Source material –
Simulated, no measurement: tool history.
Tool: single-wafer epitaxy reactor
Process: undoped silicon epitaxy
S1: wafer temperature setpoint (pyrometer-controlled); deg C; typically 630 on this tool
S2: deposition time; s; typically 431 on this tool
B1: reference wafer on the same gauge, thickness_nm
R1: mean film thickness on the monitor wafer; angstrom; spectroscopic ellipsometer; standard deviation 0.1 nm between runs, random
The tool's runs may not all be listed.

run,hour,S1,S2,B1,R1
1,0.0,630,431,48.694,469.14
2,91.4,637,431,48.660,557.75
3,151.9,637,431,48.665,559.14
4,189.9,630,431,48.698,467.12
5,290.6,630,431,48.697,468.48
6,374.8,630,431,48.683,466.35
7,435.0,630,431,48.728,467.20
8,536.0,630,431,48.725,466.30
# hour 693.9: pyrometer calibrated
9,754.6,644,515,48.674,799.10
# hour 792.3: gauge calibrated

Requirement – Copy every entry exactly; no part may be left out.

Answer section –
Simulated, no measurement: tool history.
Tool: single-wafer epitaxy reactor
Process: undoped silicon epitaxy
S1: wafer temperature setpoint (pyrometer-controlled); deg C; typically 630 on this tool
S2: deposition time; s; typically 431 on this tool
B1: reference wafer on the same gauge, thickness_nm
R1: mean film thickness on the monitor wafer; angstrom; spectroscopic ellipsometer; standard deviation 0.1 nm between runs, random
The tool's runs may not all be listed.

run,hour,S1,S2,B1,R1
1,0.0,630,431,48.694,469.14
2,91.4,637,431,48.660,557.75
3,151.9,637,431,48.665,559.14
4,189.9,630,431,48.698,467.12
5,290.6,630,431,48.697,468.48
6,374.8,630,431,48.683,466.35
7,435.0,630,431,48.728,467.20
8,536.0,630,431,48.725,466.30
# hour 693.9: pyrometer calibrated
9,754.6,644,515,48.674,799.10
# hour 792.3: gauge calibrated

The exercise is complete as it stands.